* **Work order**
Copy the lines below exactly. Start at the first and finish with the line containing "A cross-section is".

* **Dataset records**
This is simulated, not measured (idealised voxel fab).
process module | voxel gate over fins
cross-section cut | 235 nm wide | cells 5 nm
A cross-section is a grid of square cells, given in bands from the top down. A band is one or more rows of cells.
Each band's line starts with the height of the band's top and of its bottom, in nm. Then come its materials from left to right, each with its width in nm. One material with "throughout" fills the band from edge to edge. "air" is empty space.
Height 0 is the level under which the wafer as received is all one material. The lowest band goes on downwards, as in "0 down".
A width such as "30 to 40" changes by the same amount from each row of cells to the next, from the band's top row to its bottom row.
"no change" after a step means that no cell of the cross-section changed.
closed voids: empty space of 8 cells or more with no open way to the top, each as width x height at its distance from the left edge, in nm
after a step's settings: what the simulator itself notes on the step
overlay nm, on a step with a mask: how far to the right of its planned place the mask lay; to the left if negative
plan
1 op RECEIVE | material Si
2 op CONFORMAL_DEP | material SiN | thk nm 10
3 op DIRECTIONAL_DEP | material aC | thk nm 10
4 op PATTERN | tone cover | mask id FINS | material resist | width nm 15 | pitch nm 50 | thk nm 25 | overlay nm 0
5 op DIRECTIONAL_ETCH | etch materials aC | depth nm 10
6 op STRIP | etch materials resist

* **Exercise response**
This is simulated, not measured (idealised voxel fab).
process module | voxel gate over fins
cross-section cut | 235 nm wide | cells 5 nm
A cross-section is a grid of square cells, given in bands from the top down. A band is one or more rows of cells.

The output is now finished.